= Exercise =
The line containing "The two part" marks the end: quote every line from the start of the records below through it, word for word.

= Data =
▼▼▼
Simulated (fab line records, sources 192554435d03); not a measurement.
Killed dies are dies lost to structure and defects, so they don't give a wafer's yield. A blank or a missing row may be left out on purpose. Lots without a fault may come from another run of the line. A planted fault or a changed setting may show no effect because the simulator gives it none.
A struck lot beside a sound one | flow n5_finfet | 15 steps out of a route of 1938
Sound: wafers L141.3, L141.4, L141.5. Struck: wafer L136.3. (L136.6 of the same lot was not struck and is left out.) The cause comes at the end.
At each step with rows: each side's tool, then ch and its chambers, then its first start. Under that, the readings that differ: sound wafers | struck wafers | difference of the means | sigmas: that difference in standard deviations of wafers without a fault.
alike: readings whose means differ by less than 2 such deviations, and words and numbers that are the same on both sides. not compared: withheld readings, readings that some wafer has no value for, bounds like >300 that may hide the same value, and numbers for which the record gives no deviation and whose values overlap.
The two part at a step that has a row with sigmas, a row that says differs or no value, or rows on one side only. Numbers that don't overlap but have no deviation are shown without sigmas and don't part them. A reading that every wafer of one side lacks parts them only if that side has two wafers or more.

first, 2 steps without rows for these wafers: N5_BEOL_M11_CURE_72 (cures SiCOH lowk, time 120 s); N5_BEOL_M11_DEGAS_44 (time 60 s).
▲▲▲

= Written response =
Simulated (fab line records, sources 192554435d03); not a measurement.
Killed dies are dies lost to structure and defects, so they don't give a wafer's yield. A blank or a missing row may be left out on purpose. Lots without a fault may come from another run of the line. A planted fault or a changed setting may show no effect because the simulator gives it none.
A struck lot beside a sound one | flow n5_finfet | 15 steps out of a route of 1938
Sound: wafers L141.3, L141.4, L141.5. Struck: wafer L136.3. (L136.6 of the same lot was not struck and is left out.) The cause comes at the end.
At each step with rows: each side's tool, then ch and its chambers, then its first start. Under that, the readings that differ: sound wafers | struck wafers | difference of the means | sigmas: that difference in standard deviations of wafers without a fault.
alike: readings whose means differ by less than 2 such deviations, and words and numbers that are the same on both sides. not compared: withheld readings, readings that some wafer has no value for, bounds like >300 that may hide the same value, and numbers for which the record gives no deviation and whose values overlap.
The two part at a step that has a row with sigmas, a row that says differs or no value, or rows on one side only. Numbers that don't overlap but have no deviation are shown without sigmas and don't part them. A reading that every wafer of one side lacks parts them only if that side has two wafers or more.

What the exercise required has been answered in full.